## Exercise
Write out again, exactly, the lines of the listing below from the first one through the one that contains "[I7 VIA STRIP]", and no other lines.

## Material supplied
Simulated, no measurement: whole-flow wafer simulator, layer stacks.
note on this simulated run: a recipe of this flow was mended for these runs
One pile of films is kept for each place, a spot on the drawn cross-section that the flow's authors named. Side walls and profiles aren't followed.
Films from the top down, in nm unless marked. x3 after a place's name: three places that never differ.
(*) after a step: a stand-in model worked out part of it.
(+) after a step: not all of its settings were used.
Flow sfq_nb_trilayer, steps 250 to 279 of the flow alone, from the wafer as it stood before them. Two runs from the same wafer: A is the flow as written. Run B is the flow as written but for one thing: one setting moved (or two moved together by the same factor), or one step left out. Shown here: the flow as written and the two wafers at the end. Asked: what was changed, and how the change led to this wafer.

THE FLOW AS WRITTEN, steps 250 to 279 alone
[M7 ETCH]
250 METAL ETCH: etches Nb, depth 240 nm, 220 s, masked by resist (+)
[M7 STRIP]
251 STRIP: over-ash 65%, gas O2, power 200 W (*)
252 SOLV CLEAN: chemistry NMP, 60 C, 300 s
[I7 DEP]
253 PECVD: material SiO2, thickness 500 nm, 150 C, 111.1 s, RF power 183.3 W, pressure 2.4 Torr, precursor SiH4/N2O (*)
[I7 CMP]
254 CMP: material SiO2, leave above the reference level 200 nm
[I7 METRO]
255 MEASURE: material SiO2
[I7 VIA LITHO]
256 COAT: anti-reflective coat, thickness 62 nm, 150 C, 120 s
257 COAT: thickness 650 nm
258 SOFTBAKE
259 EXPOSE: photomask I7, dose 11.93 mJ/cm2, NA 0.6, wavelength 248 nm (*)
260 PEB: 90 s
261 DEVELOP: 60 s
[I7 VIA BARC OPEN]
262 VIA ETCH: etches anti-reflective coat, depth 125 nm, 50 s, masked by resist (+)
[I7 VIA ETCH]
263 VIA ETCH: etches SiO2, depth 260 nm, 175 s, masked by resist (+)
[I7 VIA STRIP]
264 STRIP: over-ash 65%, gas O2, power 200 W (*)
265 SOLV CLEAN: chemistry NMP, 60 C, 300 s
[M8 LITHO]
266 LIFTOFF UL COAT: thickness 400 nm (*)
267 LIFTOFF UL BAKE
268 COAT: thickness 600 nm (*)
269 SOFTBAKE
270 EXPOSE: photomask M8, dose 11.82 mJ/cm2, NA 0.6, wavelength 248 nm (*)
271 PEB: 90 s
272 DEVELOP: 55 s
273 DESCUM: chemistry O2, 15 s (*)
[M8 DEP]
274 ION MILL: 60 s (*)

## Response area
Simulated, no measurement: whole-flow wafer simulator, layer stacks.
note on this simulated run: a recipe of this flow was mended for these runs
One pile of films is kept for each place, a spot on the drawn cross-section that the flow's authors named. Side walls and profiles aren't followed.
Films from the top down, in nm unless marked. x3 after a place's name: three places that never differ.
(*) after a step: a stand-in model worked out part of it.
(+) after a step: not all of its settings were used.
Flow sfq_nb_trilayer, steps 250 to 279 of the flow alone, from the wafer as it stood before them. Two runs from the same wafer: A is the flow as written. Run B is the flow as written but for one thing: one setting moved (or two moved together by the same factor), or one step left out. Shown here: the flow as written and the two wafers at the end. Asked: what was changed, and how the change led to this wafer.

THE FLOW AS WRITTEN, steps 250 to 279 alone
[M7 ETCH]
250 METAL ETCH: etches Nb, depth 240 nm, 220 s, masked by resist (+)
[M7 STRIP]
251 STRIP: over-ash 65%, gas O2, power 200 W (*)
252 SOLV CLEAN: chemistry NMP, 60 C, 300 s
[I7 DEP]
253 PECVD: material SiO2, thickness 500 nm, 150 C, 111.1 s, RF power 183.3 W, pressure 2.4 Torr, precursor SiH4/N2O (*)
[I7 CMP]
254 CMP: material SiO2, leave above the reference level 200 nm
[I7 METRO]
255 MEASURE: material SiO2
[I7 VIA LITHO]
256 COAT: anti-reflective coat, thickness 62 nm, 150 C, 120 s
257 COAT: thickness 650 nm
258 SOFTBAKE
259 EXPOSE: photomask I7, dose 11.93 mJ/cm2, NA 0.6, wavelength 248 nm (*)
260 PEB: 90 s
261 DEVELOP: 60 s
[I7 VIA BARC OPEN]
262 VIA ETCH: etches anti-reflective coat, depth 125 nm, 50 s, masked by resist (+)
[I7 VIA ETCH]
263 VIA ETCH: etches SiO2, depth 260 nm, 175 s, masked by resist (+)
[I7 VIA STRIP]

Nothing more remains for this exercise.